● **Requirement**:
Exactly as they appear below, repeat the lines from the one with "C2: hours since the thermometer was replaced" through the one with "Units: silicon_oxynitride_etched_nm in nm", and no others.

━━━━━━━━━━━━━━━━━━━━━━━━━━━━━━

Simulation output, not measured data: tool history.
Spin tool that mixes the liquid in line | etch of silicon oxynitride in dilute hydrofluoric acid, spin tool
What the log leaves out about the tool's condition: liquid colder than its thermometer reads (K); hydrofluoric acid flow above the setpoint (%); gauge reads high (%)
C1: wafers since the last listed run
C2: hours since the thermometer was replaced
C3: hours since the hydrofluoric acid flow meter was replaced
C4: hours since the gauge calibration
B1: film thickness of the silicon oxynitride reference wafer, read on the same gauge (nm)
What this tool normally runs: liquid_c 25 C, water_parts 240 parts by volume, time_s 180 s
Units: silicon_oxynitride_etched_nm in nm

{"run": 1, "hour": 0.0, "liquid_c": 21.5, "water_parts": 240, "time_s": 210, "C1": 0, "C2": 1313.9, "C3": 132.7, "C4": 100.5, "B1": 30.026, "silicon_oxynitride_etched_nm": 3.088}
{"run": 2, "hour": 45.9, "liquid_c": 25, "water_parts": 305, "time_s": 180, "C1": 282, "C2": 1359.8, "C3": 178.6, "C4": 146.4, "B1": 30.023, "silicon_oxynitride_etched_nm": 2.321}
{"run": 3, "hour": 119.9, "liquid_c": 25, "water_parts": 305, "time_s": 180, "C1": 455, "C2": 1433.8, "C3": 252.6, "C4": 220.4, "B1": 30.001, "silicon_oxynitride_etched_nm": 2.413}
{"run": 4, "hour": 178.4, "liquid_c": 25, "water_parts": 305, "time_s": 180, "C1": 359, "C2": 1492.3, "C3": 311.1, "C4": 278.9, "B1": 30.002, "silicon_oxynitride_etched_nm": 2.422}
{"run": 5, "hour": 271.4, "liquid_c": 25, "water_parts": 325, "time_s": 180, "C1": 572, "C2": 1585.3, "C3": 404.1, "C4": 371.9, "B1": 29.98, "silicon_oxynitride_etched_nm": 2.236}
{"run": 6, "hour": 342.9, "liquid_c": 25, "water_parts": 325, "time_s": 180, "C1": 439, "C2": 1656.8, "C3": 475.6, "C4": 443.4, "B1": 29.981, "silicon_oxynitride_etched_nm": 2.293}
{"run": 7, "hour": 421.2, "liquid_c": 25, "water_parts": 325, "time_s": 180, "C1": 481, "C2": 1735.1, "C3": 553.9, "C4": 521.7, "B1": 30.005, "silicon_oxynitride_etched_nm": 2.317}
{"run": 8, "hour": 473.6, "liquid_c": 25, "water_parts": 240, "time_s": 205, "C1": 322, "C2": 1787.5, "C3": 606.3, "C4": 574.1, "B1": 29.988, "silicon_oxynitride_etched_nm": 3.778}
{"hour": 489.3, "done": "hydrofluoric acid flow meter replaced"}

━━━━━━━━━━━━━━━━━━━━━━━━━━━━━━

● **Answer section**:
C2: hours since the thermometer was replaced
C3: hours since the hydrofluoric acid flow meter was replaced
C4: hours since the gauge calibration
B1: film thickness of the silicon oxynitride reference wafer, read on the same gauge (nm)
What this tool normally runs: liquid_c 25 C, water_parts 240 parts by volume, time_s 180 s
Units: silicon_oxynitride_etched_nm in nm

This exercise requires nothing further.